> WORK INSTRUCTION:
All of the records shown below need to be copied with no differences.

........
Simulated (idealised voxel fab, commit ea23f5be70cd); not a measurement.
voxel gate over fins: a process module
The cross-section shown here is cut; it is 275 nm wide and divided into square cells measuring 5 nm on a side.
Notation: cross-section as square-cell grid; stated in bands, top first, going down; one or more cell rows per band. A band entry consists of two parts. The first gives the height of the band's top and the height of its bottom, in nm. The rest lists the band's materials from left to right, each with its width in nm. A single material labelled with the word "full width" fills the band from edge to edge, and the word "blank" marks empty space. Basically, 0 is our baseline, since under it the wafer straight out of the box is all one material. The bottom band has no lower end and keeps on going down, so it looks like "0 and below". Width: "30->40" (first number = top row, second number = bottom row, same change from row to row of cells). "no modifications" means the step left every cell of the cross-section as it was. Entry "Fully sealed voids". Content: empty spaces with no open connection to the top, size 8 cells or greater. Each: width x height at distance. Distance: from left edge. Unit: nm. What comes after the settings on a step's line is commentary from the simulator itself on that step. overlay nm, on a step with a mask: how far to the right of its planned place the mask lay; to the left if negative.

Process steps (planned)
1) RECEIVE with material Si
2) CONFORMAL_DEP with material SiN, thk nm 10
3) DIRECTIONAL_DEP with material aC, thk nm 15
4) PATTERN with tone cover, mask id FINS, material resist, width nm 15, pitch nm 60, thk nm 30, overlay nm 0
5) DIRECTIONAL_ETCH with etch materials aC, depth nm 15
........

> TASK OUTPUT:
Simulated (idealised voxel fab, commit ea23f5be70cd); not a measurement.
voxel gate over fins: a process module
The cross-section shown here is cut; it is 275 nm wide and divided into square cells measuring 5 nm on a side.
Notation: cross-section as square-cell grid; stated in bands, top first, going down; one or more cell rows per band. A band entry consists of two parts. The first gives the height of the band's top and the height of its bottom, in nm. The rest lists the band's materials from left to right, each with its width in nm. A single material labelled with the word "full width" fills the band from edge to edge, and the word "blank" marks empty space. Basically, 0 is our baseline, since under it the wafer straight out of the box is all one material. The bottom band has no lower end and keeps on going down, so it looks like "0 and below". Width: "30->40" (first number = top row, second number = bottom row, same change from row to row of cells). "no modifications" means the step left every cell of the cross-section as it was. Entry "Fully sealed voids". Content: empty spaces with no open connection to the top, size 8 cells or greater. Each: width x height at distance. Distance: from left edge. Unit: nm. What comes after the settings on a step's line is commentary from the simulator itself on that step. overlay nm, on a step with a mask: how far to the right of its planned place the mask lay; to the left if negative.

Process steps (planned)
1) RECEIVE with material Si
2) CONFORMAL_DEP with material SiN, thk nm 10
3) DIRECTIONAL_DEP with material aC, thk nm 15
4) PATTERN with tone cover, mask id FINS, material resist, width nm 15, pitch nm 60, thk nm 30, overlay nm 0
5) DIRECTIONAL_ETCH with etch materials aC, depth nm 15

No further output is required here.